◆ Task item ◆
Starting at the line that contains "Method: measured directly on the micrograph." and ending at the line that contains "unit: nanometers", the lines below are to be given again exactly, with nothing added.

◆ Raw data ◆
= = = =
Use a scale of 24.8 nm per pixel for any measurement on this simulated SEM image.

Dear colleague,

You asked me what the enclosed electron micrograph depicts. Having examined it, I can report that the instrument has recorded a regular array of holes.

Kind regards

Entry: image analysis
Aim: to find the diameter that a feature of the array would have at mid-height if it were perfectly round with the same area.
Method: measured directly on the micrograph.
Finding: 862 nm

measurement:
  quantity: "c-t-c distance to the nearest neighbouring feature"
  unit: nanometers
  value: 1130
= = = =

◆ Result ◆
Method: measured directly on the micrograph.
Finding: 862 nm

measurement:
  quantity: "c-t-c distance to the nearest neighbouring feature"
  unit: nanometers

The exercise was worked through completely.